Activity.
Print out all the records, word for word.

Supplied data.
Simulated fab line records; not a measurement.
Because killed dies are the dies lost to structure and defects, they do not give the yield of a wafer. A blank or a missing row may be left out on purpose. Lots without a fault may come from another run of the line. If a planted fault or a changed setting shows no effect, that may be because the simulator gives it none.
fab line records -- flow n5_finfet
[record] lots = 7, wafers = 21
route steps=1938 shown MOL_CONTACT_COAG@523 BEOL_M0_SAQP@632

Task result.
Simulated fab line records; not a measurement.
Because killed dies are the dies lost to structure and defects, they do not give the yield of a wafer. A blank or a missing row may be left out on purpose. Lots without a fault may come from another run of the line. If a planted fault or a changed setting shows no effect, that may be because the simulator gives it none.
fab line records -- flow n5_finfet
[record] lots = 7, wafers = 21
route steps=1938 shown MOL_CONTACT_COAG@523 BEOL_M0_SAQP@632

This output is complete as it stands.